_ _ _ _ _

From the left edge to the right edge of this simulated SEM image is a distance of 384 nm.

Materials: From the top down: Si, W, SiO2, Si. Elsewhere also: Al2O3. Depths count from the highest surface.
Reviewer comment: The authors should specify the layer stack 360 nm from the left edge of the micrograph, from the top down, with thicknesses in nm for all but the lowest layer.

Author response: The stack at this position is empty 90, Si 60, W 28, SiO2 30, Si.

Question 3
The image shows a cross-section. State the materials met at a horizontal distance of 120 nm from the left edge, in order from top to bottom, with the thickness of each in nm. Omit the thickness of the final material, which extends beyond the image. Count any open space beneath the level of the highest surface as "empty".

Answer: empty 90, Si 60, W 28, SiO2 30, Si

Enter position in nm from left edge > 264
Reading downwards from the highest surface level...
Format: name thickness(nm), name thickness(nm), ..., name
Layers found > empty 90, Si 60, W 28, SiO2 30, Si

_ _ _ _ _

REQUIRED ACTION:
Your job is to copy all the records exactly.

YOUR RESPONSE:
From the left edge to the right edge of this simulated SEM image is a distance of 384 nm.

Materials: From the top down: Si, W, SiO2, Si. Elsewhere also: Al2O3. Depths count from the highest surface.
Reviewer comment: The authors should specify the layer stack 360 nm from the left edge of the micrograph, from the top down, with thicknesses in nm for all but the lowest layer.

Author response: The stack at this position is empty 90, Si 60, W 28, SiO2 30, Si.

Question 3
The image shows a cross-section. State the materials met at a horizontal distance of 120 nm from the left edge, in order from top to bottom, with the thickness of each in nm. Omit the thickness of the final material, which extends beyond the image. Count any open space beneath the level of the highest surface as "empty".

Answer: empty 90, Si 60, W 28, SiO2 30, Si

Enter position in nm from left edge > 264
Reading downwards from the highest surface level...
Format: name thickness(nm), name thickness(nm), ..., name
Layers found > empty 90, Si 60, W 28, SiO2 30, Si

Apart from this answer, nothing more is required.